(Work item): Up to and including the line that contains "Each place is", write out each line of the material from its first line, exactly.

(Supplied information):
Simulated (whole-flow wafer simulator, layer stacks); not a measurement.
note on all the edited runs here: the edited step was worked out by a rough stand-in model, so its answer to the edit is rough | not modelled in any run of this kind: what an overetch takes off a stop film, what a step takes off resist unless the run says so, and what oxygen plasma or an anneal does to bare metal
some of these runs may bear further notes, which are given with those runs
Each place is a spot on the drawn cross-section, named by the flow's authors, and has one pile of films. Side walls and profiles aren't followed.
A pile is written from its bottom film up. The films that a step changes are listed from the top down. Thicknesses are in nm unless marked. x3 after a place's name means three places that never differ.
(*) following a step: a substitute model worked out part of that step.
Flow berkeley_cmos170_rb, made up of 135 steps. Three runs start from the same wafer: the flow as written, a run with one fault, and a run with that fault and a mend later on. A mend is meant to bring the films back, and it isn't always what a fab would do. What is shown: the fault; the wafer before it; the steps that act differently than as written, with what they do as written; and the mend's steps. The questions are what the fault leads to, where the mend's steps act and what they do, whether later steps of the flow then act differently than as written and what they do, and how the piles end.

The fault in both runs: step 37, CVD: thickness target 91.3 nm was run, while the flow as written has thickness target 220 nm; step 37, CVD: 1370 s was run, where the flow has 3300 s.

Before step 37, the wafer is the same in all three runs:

(Task solution):
Simulated (whole-flow wafer simulator, layer stacks); not a measurement.
note on all the edited runs here: the edited step was worked out by a rough stand-in model, so its answer to the edit is rough | not modelled in any run of this kind: what an overetch takes off a stop film, what a step takes off resist unless the run says so, and what oxygen plasma or an anneal does to bare metal
some of these runs may bear further notes, which are given with those runs
Each place is a spot on the drawn cross-section, named by the flow's authors, and has one pile of films. Side walls and profiles aren't followed.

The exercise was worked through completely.